• **Exercise**: From the first line of the data below, repeat each line exactly until you reach the line with "route steps=1302 shown P_GATE@141 END@1302"; include that line too.

### Records provided

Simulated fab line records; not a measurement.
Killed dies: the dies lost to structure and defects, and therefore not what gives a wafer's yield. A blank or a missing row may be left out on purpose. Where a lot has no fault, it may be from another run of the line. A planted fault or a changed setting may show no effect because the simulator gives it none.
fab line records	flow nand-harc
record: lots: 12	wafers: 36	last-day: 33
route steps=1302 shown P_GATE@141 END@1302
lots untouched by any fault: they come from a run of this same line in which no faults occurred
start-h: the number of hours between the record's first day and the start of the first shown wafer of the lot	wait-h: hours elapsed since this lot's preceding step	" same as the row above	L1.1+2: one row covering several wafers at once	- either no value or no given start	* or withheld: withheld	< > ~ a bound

######

• **Problem solution**:
Simulated fab line records; not a measurement.
Killed dies: the dies lost to structure and defects, and therefore not what gives a wafer's yield. A blank or a missing row may be left out on purpose. Where a lot has no fault, it may be from another run of the line. A planted fault or a changed setting may show no effect because the simulator gives it none.
fab line records	flow nand-harc
record: lots: 12	wafers: 36	last-day: 33
route steps=1302 shown P_GATE@141 END@1302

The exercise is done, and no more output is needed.